Input data:
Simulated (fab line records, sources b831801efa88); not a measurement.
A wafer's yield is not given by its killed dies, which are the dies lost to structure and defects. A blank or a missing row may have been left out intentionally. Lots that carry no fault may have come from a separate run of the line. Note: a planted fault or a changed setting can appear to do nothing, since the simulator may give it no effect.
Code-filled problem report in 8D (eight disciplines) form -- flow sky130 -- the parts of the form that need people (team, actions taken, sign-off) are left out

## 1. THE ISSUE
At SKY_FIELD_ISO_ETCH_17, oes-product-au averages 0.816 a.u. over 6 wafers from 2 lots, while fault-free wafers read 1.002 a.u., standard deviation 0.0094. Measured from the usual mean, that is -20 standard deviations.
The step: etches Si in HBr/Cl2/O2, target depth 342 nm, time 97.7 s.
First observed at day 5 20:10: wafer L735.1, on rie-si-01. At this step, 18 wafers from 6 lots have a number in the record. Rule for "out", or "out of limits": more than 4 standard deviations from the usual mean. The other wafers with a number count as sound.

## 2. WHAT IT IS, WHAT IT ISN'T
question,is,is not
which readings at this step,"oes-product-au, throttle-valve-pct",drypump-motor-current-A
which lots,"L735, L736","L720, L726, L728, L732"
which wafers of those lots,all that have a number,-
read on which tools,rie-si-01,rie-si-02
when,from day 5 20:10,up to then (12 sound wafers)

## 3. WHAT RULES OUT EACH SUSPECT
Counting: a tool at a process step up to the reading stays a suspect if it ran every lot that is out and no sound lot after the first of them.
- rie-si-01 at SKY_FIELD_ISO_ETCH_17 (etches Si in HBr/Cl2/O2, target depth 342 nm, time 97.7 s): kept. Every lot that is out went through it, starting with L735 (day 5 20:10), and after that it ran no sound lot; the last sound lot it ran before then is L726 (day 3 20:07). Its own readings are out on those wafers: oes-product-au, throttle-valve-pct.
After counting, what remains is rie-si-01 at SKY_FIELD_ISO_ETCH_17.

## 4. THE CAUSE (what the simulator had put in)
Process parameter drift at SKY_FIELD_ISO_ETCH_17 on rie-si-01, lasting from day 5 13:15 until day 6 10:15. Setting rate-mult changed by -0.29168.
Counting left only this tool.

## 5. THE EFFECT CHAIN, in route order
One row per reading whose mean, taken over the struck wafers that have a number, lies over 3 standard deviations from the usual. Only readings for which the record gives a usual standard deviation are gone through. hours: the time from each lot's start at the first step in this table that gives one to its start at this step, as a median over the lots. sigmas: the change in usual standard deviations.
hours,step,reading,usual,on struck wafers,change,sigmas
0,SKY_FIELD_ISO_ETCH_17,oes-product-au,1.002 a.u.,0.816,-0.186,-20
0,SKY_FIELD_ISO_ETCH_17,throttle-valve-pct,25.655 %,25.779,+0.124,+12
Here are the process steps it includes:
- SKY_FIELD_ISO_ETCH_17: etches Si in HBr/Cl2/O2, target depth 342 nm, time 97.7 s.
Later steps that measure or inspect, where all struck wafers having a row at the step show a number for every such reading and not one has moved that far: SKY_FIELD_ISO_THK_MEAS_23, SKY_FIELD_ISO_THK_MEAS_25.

Required action: Starting at the line that has "when,from day 5" and ending at the line that has "- SKY_FIELD_ISO_ETCH_17: etches", please write out the lines above exactly, leaving out all others.

Answer box:
when,from day 5 20:10,up to then (12 sound wafers)

## 3. WHAT RULES OUT EACH SUSPECT
Counting: a tool at a process step up to the reading stays a suspect if it ran every lot that is out and no sound lot after the first of them.
- rie-si-01 at SKY_FIELD_ISO_ETCH_17 (etches Si in HBr/Cl2/O2, target depth 342 nm, time 97.7 s): kept. Every lot that is out went through it, starting with L735 (day 5 20:10), and after that it ran no sound lot; the last sound lot it ran before then is L726 (day 3 20:07). Its own readings are out on those wafers: oes-product-au, throttle-valve-pct.
After counting, what remains is rie-si-01 at SKY_FIELD_ISO_ETCH_17.

## 4. THE CAUSE (what the simulator had put in)
Process parameter drift at SKY_FIELD_ISO_ETCH_17 on rie-si-01, lasting from day 5 13:15 until day 6 10:15. Setting rate-mult changed by -0.29168.
Counting left only this tool.

## 5. THE EFFECT CHAIN, in route order
One row per reading whose mean, taken over the struck wafers that have a number, lies over 3 standard deviations from the usual. Only readings for which the record gives a usual standard deviation are gone through. hours: the time from each lot's start at the first step in this table that gives one to its start at this step, as a median over the lots. sigmas: the change in usual standard deviations.
hours,step,reading,usual,on struck wafers,change,sigmas
0,SKY_FIELD_ISO_ETCH_17,oes-product-au,1.002 a.u.,0.816,-0.186,-20
0,SKY_FIELD_ISO_ETCH_17,throttle-valve-pct,25.655 %,25.779,+0.124,+12
Here are the process steps it includes:
- SKY_FIELD_ISO_ETCH_17: etches Si in HBr/Cl2/O2, target depth 342 nm, time 97.7 s.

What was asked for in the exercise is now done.